-=-=-=-=-
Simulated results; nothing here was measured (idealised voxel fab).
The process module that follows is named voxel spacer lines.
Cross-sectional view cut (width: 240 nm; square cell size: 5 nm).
-=-=-=-=-

--- Requirement ---
A word-for-word copy of the data is what should be returned.

--- Written solution ---
Simulated results; nothing here was measured (idealised voxel fab).
The process module that follows is named voxel spacer lines.
Cross-sectional view cut (width: 240 nm; square cell size: 5 nm).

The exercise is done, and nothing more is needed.